*****
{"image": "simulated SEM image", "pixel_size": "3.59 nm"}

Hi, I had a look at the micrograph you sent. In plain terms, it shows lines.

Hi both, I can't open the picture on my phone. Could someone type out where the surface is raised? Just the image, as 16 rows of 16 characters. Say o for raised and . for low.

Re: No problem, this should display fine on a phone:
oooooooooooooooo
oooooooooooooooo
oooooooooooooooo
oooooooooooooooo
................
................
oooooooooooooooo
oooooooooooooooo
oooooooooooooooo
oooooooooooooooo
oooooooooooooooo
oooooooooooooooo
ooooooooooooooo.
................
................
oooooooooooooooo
*****

* Exercise *
Write the data out again. Match it word for word.

* Your solution *
{"image": "simulated SEM image", "pixel_size": "3.59 nm"}

Hi, I had a look at the micrograph you sent. In plain terms, it shows lines.

Hi both, I can't open the picture on my phone. Could someone type out where the surface is raised? Just the image, as 16 rows of 16 characters. Say o for raised and . for low.

Re: No problem, this should display fine on a phone:
oooooooooooooooo
oooooooooooooooo
oooooooooooooooo
oooooooooooooooo
................
................
oooooooooooooooo
oooooooooooooooo
oooooooooooooooo
oooooooooooooooo
oooooooooooooooo
oooooooooooooooo
ooooooooooooooo.
................
................
oooooooooooooooo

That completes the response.